Give again, unaltered, the lines of the listing below that run from the line having "Notebook: put the" through the line having "Trainee: And * means low?".

[[ Entries provided open ]]

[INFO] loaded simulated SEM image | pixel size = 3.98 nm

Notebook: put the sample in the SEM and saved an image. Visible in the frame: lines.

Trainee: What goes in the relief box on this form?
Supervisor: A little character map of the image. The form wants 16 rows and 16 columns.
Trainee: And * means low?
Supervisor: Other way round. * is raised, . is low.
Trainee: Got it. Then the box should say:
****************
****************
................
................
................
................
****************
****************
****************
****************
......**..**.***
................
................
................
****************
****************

[[ Entries provided closed ]]

→ Answer section:
Notebook: put the sample in the SEM and saved an image. Visible in the frame: lines.

Trainee: What goes in the relief box on this form?
Supervisor: A little character map of the image. The form wants 16 rows and 16 columns.
Trainee: And * means low?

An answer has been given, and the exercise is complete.